- [Required action]
Which lines run from the start of the data below to the line containing "I1: thickness of the incoming film, nm"? Set them down exactly, with none added.

- [Information]
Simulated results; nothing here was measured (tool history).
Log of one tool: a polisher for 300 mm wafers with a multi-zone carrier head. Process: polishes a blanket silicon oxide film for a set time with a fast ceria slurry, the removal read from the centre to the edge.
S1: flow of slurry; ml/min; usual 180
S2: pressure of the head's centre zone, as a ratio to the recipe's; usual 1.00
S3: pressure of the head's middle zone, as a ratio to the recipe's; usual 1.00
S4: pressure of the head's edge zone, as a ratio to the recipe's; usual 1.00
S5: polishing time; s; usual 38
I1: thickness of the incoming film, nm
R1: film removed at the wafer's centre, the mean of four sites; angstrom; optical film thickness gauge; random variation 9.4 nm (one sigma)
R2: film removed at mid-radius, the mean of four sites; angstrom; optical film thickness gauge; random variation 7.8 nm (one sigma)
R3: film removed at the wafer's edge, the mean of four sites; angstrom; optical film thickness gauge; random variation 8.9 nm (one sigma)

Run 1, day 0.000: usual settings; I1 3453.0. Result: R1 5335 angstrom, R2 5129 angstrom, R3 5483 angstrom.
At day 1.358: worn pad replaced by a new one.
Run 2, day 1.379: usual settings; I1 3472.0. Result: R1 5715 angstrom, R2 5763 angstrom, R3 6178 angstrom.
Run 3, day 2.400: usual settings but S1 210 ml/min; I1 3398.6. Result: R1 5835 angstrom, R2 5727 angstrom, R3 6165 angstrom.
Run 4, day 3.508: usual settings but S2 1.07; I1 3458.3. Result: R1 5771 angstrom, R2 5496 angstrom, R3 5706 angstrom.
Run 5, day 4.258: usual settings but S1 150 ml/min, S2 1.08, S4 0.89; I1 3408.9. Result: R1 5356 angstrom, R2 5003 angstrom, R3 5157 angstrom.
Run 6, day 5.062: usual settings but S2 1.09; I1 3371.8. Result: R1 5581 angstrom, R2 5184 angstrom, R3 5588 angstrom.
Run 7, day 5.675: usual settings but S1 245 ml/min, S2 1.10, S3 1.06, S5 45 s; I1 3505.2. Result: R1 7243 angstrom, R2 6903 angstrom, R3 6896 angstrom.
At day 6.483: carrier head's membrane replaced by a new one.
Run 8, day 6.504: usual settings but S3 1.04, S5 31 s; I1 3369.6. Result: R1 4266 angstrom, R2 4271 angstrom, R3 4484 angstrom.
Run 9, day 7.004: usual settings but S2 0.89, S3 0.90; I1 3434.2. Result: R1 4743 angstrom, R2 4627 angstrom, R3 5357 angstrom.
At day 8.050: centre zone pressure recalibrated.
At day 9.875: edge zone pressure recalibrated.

- [Response area]
Simulated results; nothing here was measured (tool history).
Log of one tool: a polisher for 300 mm wafers with a multi-zone carrier head. Process: polishes a blanket silicon oxide film for a set time with a fast ceria slurry, the removal read from the centre to the edge.
S1: flow of slurry; ml/min; usual 180
S2: pressure of the head's centre zone, as a ratio to the recipe's; usual 1.00
S3: pressure of the head's middle zone, as a ratio to the recipe's; usual 1.00
S4: pressure of the head's edge zone, as a ratio to the recipe's; usual 1.00
S5: polishing time; s; usual 38
I1: thickness of the incoming film, nm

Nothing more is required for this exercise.